##########
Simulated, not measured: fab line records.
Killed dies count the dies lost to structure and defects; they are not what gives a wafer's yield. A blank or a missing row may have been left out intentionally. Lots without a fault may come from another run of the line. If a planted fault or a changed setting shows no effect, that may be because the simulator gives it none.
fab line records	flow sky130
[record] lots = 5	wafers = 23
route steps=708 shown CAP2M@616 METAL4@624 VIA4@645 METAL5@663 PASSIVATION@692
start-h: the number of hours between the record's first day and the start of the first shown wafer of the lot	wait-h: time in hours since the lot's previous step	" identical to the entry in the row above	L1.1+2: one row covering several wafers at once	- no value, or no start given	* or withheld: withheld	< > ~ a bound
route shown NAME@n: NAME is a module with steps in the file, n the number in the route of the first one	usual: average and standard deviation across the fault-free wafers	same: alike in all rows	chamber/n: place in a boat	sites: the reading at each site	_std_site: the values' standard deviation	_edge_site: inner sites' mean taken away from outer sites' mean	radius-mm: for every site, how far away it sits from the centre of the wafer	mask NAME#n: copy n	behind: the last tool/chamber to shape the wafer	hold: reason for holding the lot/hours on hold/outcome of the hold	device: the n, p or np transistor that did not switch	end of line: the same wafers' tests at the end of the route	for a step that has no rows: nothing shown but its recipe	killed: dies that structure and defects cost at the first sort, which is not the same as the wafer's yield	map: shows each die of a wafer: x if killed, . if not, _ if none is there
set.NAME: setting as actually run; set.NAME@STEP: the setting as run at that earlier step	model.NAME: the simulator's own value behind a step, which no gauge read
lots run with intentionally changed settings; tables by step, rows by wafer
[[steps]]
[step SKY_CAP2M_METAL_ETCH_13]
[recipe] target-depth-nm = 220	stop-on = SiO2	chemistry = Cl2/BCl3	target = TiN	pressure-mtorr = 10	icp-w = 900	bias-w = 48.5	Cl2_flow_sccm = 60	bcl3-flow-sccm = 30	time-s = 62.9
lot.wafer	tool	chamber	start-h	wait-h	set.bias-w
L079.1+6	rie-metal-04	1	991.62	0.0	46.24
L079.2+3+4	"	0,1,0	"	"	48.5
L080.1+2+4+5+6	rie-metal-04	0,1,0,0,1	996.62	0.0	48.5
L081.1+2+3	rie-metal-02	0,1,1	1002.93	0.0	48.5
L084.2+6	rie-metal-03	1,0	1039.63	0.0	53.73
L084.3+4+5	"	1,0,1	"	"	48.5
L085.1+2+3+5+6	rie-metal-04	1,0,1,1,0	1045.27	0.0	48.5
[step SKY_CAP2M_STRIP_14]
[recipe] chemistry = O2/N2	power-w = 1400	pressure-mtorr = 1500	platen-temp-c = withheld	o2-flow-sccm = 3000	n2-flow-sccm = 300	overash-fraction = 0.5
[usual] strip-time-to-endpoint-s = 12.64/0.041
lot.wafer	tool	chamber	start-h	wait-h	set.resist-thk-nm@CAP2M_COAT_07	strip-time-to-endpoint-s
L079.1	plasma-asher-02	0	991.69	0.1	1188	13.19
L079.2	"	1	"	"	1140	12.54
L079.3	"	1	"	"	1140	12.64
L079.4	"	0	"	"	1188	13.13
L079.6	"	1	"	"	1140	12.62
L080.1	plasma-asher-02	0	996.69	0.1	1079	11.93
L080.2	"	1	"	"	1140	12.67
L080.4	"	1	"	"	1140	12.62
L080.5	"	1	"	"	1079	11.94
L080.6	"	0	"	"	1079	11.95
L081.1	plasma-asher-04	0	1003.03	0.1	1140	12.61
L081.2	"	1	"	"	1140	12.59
##########

■ Activity ■
From the data above, reproduce word for word the lines running from the line with "set.NAME: setting as" to the line with "[step SKY_CAP2M_METAL_ETCH_13]", ends included.

■ Response ■
set.NAME: setting as actually run; set.NAME@STEP: the setting as run at that earlier step	model.NAME: the simulator's own value behind a step, which no gauge read
lots run with intentionally changed settings; tables by step, rows by wafer
[[steps]]
[step SKY_CAP2M_METAL_ETCH_13]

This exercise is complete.